Extracted records: Begin
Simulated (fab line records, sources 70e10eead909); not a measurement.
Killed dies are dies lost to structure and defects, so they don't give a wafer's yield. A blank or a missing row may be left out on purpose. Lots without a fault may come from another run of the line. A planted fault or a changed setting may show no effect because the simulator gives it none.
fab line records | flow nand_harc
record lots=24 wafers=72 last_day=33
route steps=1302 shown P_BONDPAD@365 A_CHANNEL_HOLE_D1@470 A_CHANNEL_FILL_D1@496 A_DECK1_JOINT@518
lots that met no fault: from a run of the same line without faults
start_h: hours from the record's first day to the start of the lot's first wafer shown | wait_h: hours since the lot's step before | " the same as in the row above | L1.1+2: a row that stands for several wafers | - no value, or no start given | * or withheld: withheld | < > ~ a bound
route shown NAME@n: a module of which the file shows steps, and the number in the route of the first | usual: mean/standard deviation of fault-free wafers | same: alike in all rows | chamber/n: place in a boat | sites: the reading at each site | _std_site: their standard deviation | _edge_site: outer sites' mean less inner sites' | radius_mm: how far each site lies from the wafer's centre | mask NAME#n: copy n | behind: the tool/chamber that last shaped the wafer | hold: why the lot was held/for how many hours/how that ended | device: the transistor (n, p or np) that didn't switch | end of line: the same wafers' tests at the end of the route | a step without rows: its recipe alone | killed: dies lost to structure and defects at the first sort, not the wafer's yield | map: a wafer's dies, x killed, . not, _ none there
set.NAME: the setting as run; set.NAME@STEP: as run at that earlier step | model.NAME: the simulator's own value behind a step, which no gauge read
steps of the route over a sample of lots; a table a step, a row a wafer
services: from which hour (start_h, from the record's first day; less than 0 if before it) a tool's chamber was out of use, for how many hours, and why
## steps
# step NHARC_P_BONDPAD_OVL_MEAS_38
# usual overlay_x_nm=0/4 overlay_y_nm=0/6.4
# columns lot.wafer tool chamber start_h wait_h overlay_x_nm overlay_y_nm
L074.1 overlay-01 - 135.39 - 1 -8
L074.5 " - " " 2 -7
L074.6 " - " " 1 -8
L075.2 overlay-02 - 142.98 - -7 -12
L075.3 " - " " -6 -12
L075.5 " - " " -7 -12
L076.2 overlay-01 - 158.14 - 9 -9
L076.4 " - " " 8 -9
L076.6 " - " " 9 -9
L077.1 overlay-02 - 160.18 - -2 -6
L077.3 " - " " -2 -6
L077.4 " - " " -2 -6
Extracted records: End

Retype every line up to and including the one that contains "start_h: hours from", beginning at the first line of the records, with no edits.

Simulated (fab line records, sources 70e10eead909); not a measurement.
Killed dies are dies lost to structure and defects, so they don't give a wafer's yield. A blank or a missing row may be left out on purpose. Lots without a fault may come from another run of the line. A planted fault or a changed setting may show no effect because the simulator gives it none.
fab line records | flow nand_harc
record lots=24 wafers=72 last_day=33
route steps=1302 shown P_BONDPAD@365 A_CHANNEL_HOLE_D1@470 A_CHANNEL_FILL_D1@496 A_DECK1_JOINT@518
lots that met no fault: from a run of the same line without faults
start_h: hours from the record's first day to the start of the lot's first wafer shown | wait_h: hours since the lot's step before | " the same as in the row above | L1.1+2: a row that stands for several wafers | - no value, or no start given | * or withheld: withheld | < > ~ a bound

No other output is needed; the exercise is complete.